▶ Required action
Copy the first line of the material below and every later line through the line containing "9) op DIRECTIONAL_ETCH", without any other output.

━━━━

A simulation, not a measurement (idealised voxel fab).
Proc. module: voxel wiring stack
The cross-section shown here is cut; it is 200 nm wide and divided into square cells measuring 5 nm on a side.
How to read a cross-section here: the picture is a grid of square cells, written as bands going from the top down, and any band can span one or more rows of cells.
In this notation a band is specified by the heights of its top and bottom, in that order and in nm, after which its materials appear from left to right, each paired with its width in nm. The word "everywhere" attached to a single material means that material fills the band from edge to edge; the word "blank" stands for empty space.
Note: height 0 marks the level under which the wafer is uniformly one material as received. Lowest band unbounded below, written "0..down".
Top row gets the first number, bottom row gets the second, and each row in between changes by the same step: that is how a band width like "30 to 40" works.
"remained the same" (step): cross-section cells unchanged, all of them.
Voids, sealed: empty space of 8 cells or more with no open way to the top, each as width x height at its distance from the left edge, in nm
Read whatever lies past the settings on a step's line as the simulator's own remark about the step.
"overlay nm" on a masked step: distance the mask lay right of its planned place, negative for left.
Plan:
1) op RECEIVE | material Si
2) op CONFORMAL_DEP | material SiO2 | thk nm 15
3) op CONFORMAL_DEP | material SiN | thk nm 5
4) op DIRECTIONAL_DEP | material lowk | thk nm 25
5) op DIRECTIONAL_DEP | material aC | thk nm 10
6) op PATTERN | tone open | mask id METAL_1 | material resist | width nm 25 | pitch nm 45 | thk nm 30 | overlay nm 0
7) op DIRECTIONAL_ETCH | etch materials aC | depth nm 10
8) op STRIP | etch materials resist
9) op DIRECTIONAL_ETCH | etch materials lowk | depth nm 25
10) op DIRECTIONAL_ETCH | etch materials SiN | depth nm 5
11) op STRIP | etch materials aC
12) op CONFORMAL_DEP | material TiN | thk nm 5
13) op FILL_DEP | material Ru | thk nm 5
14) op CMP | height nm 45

━━━━

▶ Your solution
A simulation, not a measurement (idealised voxel fab).
Proc. module: voxel wiring stack
The cross-section shown here is cut; it is 200 nm wide and divided into square cells measuring 5 nm on a side.
How to read a cross-section here: the picture is a grid of square cells, written as bands going from the top down, and any band can span one or more rows of cells.
In this notation a band is specified by the heights of its top and bottom, in that order and in nm, after which its materials appear from left to right, each paired with its width in nm. The word "everywhere" attached to a single material means that material fills the band from edge to edge; the word "blank" stands for empty space.
Note: height 0 marks the level under which the wafer is uniformly one material as received. Lowest band unbounded below, written "0..down".
Top row gets the first number, bottom row gets the second, and each row in between changes by the same step: that is how a band width like "30 to 40" works.
"remained the same" (step): cross-section cells unchanged, all of them.
Voids, sealed: empty space of 8 cells or more with no open way to the top, each as width x height at its distance from the left edge, in nm
Read whatever lies past the settings on a step's line as the simulator's own remark about the step.
"overlay nm" on a masked step: distance the mask lay right of its planned place, negative for left.
Plan:
1) op RECEIVE | material Si
2) op CONFORMAL_DEP | material SiO2 | thk nm 15
3) op CONFORMAL_DEP | material SiN | thk nm 5
4) op DIRECTIONAL_DEP | material lowk | thk nm 25
5) op DIRECTIONAL_DEP | material aC | thk nm 10
6) op PATTERN | tone open | mask id METAL_1 | material resist | width nm 25 | pitch nm 45 | thk nm 30 | overlay nm 0
7) op DIRECTIONAL_ETCH | etch materials aC | depth nm 10
8) op STRIP | etch materials resist
9) op DIRECTIONAL_ETCH | etch materials lowk | depth nm 25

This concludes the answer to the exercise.